────────────────────────────────────────
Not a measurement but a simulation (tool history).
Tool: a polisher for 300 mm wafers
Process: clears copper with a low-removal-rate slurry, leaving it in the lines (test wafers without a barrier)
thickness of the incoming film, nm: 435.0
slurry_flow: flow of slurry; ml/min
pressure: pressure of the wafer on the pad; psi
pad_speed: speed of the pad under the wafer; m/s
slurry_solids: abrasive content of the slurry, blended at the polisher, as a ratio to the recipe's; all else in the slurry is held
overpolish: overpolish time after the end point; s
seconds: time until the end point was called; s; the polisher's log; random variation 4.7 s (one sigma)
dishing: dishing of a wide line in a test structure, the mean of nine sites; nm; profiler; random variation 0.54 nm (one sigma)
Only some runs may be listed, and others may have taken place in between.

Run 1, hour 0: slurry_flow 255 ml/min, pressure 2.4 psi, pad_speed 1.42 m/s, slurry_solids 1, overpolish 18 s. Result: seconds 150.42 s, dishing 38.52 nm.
────────────────────────────────────────

Work instruction: Exactly as shown above, return all of the entries.

Exercise answer:
Not a measurement but a simulation (tool history).
Tool: a polisher for 300 mm wafers
Process: clears copper with a low-removal-rate slurry, leaving it in the lines (test wafers without a barrier)
thickness of the incoming film, nm: 435.0
slurry_flow: flow of slurry; ml/min
pressure: pressure of the wafer on the pad; psi
pad_speed: speed of the pad under the wafer; m/s
slurry_solids: abrasive content of the slurry, blended at the polisher, as a ratio to the recipe's; all else in the slurry is held
overpolish: overpolish time after the end point; s
seconds: time until the end point was called; s; the polisher's log; random variation 4.7 s (one sigma)
dishing: dishing of a wide line in a test structure, the mean of nine sites; nm; profiler; random variation 0.54 nm (one sigma)
Only some runs may be listed, and others may have taken place in between.

Run 1, hour 0: slurry_flow 255 ml/min, pressure 2.4 psi, pad_speed 1.42 m/s, slurry_solids 1, overpolish 18 s. Result: seconds 150.42 s, dishing 38.52 nm.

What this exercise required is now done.